* **DATA FOR REVIEW**
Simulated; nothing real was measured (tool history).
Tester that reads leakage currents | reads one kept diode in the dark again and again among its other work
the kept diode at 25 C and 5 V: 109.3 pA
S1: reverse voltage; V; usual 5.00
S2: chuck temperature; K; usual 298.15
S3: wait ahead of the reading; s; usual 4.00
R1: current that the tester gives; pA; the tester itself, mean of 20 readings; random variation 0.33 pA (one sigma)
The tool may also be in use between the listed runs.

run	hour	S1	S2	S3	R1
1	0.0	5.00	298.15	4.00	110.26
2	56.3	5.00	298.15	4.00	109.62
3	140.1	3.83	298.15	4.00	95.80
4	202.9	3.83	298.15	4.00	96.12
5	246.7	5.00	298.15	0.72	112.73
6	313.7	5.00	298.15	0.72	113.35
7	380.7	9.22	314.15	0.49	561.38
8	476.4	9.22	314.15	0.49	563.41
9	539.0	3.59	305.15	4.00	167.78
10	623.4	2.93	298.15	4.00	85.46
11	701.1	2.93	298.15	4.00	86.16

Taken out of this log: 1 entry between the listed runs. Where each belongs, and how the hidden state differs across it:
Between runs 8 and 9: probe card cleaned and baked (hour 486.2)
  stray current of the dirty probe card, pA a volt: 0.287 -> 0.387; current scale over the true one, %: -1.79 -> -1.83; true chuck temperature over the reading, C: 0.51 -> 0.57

* **TASK ITEM**
When you transcribe the records above, keep every line exactly the same.

* **TASK RESPONSE**
Simulated; nothing real was measured (tool history).
Tester that reads leakage currents | reads one kept diode in the dark again and again among its other work
the kept diode at 25 C and 5 V: 109.3 pA
S1: reverse voltage; V; usual 5.00
S2: chuck temperature; K; usual 298.15
S3: wait ahead of the reading; s; usual 4.00
R1: current that the tester gives; pA; the tester itself, mean of 20 readings; random variation 0.33 pA (one sigma)
The tool may also be in use between the listed runs.

run	hour	S1	S2	S3	R1
1	0.0	5.00	298.15	4.00	110.26
2	56.3	5.00	298.15	4.00	109.62
3	140.1	3.83	298.15	4.00	95.80
4	202.9	3.83	298.15	4.00	96.12
5	246.7	5.00	298.15	0.72	112.73
6	313.7	5.00	298.15	0.72	113.35
7	380.7	9.22	314.15	0.49	561.38
8	476.4	9.22	314.15	0.49	563.41
9	539.0	3.59	305.15	4.00	167.78
10	623.4	2.93	298.15	4.00	85.46
11	701.1	2.93	298.15	4.00	86.16

Taken out of this log: 1 entry between the listed runs. Where each belongs, and how the hidden state differs across it:
Between runs 8 and 9: probe card cleaned and baked (hour 486.2)
  stray current of the dirty probe card, pA a volt: 0.287 -> 0.387; current scale over the true one, %: -1.79 -> -1.83; true chuck temperature over the reading, C: 0.51 -> 0.57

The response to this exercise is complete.